Work request —
Transcribe the entries exactly as each line appears.

━━━━━ Dataset ━━━━━

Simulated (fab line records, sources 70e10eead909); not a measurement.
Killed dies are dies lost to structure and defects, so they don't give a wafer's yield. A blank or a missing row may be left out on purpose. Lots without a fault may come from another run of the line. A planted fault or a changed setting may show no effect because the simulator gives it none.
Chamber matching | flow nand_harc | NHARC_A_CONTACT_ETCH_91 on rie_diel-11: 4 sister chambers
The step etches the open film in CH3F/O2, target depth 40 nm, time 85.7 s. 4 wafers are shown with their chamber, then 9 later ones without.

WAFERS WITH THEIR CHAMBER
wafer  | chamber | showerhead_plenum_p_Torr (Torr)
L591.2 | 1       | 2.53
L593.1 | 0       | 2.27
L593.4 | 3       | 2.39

━━━━━

Solution —
Simulated (fab line records, sources 70e10eead909); not a measurement.
Killed dies are dies lost to structure and defects, so they don't give a wafer's yield. A blank or a missing row may be left out on purpose. Lots without a fault may come from another run of the line. A planted fault or a changed setting may show no effect because the simulator gives it none.
Chamber matching | flow nand_harc | NHARC_A_CONTACT_ETCH_91 on rie_diel-11: 4 sister chambers
The step etches the open film in CH3F/O2, target depth 40 nm, time 85.7 s. 4 wafers are shown with their chamber, then 9 later ones without.

WAFERS WITH THEIR CHAMBER
wafer  | chamber | showerhead_plenum_p_Torr (Torr)
L591.2 | 1       | 2.53
L593.1 | 0       | 2.27
L593.4 | 3       | 2.39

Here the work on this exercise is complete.